ACTIVITY -
For the records below, output each line exactly as it appears, from the first through the line with "[LOCOS STACK]".

DATA -
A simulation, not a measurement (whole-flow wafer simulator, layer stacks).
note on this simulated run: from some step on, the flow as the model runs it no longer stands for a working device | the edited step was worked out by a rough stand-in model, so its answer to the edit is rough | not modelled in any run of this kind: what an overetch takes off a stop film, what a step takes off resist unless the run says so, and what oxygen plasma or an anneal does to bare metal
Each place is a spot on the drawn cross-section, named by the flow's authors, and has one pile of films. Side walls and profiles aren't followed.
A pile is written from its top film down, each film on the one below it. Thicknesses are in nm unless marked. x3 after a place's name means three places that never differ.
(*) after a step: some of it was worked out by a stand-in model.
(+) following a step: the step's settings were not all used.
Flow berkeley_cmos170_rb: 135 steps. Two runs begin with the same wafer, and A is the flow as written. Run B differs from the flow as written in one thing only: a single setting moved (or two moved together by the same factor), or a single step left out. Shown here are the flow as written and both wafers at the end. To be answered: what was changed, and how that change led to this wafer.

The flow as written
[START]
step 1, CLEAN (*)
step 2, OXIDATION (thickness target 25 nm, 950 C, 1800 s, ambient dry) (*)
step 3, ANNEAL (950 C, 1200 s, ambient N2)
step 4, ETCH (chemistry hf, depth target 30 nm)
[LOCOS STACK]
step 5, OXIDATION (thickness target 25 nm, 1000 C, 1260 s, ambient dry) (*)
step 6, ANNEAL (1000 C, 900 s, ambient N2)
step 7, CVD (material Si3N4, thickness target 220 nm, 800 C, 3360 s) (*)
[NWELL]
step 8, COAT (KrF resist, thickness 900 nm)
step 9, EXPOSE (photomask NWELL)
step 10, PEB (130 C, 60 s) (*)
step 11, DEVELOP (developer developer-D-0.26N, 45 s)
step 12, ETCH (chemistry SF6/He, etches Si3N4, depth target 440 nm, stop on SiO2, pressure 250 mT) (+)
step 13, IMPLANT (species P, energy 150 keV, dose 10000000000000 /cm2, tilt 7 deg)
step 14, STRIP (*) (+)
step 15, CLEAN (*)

EXERCISE ANSWER -
A simulation, not a measurement (whole-flow wafer simulator, layer stacks).
note on this simulated run: from some step on, the flow as the model runs it no longer stands for a working device | the edited step was worked out by a rough stand-in model, so its answer to the edit is rough | not modelled in any run of this kind: what an overetch takes off a stop film, what a step takes off resist unless the run says so, and what oxygen plasma or an anneal does to bare metal
Each place is a spot on the drawn cross-section, named by the flow's authors, and has one pile of films. Side walls and profiles aren't followed.
A pile is written from its top film down, each film on the one below it. Thicknesses are in nm unless marked. x3 after a place's name means three places that never differ.
(*) after a step: some of it was worked out by a stand-in model.
(+) following a step: the step's settings were not all used.
Flow berkeley_cmos170_rb: 135 steps. Two runs begin with the same wafer, and A is the flow as written. Run B differs from the flow as written in one thing only: a single setting moved (or two moved together by the same factor), or a single step left out. Shown here are the flow as written and both wafers at the end. To be answered: what was changed, and how that change led to this wafer.

The flow as written
[START]
step 1, CLEAN (*)
step 2, OXIDATION (thickness target 25 nm, 950 C, 1800 s, ambient dry) (*)
step 3, ANNEAL (950 C, 1200 s, ambient N2)
step 4, ETCH (chemistry hf, depth target 30 nm)
[LOCOS STACK]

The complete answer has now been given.